Material provided Start Marker

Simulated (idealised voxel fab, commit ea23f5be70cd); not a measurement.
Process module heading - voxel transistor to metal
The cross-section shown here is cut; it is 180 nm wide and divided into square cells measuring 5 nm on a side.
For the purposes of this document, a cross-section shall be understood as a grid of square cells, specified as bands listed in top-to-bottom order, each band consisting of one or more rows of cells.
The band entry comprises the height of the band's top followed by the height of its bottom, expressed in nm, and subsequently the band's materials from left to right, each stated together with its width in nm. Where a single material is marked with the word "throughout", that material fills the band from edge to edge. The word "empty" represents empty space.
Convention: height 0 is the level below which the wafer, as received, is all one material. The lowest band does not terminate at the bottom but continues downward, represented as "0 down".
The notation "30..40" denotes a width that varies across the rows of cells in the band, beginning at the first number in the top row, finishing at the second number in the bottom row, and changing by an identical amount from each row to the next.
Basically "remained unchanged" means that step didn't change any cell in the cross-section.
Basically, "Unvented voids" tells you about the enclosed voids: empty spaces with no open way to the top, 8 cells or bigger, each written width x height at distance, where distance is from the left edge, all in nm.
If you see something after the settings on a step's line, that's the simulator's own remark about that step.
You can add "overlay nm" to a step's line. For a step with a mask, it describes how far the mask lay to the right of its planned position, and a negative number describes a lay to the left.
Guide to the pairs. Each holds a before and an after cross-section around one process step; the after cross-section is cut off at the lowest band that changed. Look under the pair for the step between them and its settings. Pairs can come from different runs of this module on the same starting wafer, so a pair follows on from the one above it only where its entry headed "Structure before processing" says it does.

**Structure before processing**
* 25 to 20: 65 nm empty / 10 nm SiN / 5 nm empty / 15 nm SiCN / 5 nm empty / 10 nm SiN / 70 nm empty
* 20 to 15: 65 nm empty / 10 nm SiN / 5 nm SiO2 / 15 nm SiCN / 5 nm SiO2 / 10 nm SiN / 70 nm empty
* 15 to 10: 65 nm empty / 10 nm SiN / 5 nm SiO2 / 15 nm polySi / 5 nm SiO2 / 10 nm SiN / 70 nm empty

Material provided End Marker

Assignment
Set down, exactly as they stand above, the lines starting with the line with "The cross-section shown" and going on through the line with "For the purposes", and no others.

Exercise result
The cross-section shown here is cut; it is 180 nm wide and divided into square cells measuring 5 nm on a side.
For the purposes of this document, a cross-section shall be understood as a grid of square cells, specified as bands listed in top-to-bottom order, each band consisting of one or more rows of cells.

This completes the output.